* _EXERCISE_: Only the lines from the start of the data through the one containing "(+) after a" belong in your answer; return them exactly.

▬▬▬▬▬▬

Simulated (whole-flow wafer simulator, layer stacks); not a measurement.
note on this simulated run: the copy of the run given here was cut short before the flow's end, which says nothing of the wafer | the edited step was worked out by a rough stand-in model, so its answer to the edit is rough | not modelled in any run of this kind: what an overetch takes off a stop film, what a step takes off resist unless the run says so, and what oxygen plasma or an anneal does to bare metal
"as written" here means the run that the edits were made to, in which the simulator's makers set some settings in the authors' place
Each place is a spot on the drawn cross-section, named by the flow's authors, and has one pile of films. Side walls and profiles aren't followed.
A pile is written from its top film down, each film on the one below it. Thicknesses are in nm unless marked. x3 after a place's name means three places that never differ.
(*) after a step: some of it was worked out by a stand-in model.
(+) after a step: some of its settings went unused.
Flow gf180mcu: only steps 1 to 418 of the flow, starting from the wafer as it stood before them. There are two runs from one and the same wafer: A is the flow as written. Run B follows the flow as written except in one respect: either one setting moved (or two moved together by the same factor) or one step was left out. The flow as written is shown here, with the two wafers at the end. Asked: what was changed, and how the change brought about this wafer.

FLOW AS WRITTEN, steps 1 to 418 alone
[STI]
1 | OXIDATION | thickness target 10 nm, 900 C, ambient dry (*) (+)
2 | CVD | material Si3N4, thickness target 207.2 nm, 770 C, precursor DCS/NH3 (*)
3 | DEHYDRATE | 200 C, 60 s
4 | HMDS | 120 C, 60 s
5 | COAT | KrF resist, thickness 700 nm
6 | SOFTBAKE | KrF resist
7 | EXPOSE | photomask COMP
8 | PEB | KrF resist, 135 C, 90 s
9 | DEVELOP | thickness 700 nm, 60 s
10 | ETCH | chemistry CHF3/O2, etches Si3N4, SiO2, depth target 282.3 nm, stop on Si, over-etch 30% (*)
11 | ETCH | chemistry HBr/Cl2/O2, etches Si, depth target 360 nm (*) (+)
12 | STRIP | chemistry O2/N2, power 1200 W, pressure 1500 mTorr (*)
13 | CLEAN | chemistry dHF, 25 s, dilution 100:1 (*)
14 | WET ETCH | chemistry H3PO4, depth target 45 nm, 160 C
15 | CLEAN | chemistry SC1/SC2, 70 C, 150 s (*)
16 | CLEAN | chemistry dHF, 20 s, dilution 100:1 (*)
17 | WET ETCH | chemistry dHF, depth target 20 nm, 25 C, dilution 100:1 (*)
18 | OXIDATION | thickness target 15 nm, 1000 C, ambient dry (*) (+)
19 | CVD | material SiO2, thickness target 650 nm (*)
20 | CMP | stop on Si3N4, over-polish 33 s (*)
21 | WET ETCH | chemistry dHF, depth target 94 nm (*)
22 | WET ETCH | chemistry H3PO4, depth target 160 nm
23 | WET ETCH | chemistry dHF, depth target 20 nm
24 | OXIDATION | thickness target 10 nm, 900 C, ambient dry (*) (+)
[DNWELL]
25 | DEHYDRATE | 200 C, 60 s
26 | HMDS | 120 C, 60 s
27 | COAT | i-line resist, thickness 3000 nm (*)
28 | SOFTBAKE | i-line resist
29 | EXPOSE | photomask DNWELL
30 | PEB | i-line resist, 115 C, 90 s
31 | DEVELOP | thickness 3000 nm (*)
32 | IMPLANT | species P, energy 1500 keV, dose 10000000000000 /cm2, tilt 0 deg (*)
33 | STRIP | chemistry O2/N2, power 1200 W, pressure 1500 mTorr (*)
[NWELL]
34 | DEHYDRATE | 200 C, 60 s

▬▬▬▬▬▬

* _WRITTEN ANSWER_:
Simulated (whole-flow wafer simulator, layer stacks); not a measurement.
note on this simulated run: the copy of the run given here was cut short before the flow's end, which says nothing of the wafer | the edited step was worked out by a rough stand-in model, so its answer to the edit is rough | not modelled in any run of this kind: what an overetch takes off a stop film, what a step takes off resist unless the run says so, and what oxygen plasma or an anneal does to bare metal
"as written" here means the run that the edits were made to, in which the simulator's makers set some settings in the authors' place
Each place is a spot on the drawn cross-section, named by the flow's authors, and has one pile of films. Side walls and profiles aren't followed.
A pile is written from its top film down, each film on the one below it. Thicknesses are in nm unless marked. x3 after a place's name means three places that never differ.
(*) after a step: some of it was worked out by a stand-in model.
(+) after a step: some of its settings went unused.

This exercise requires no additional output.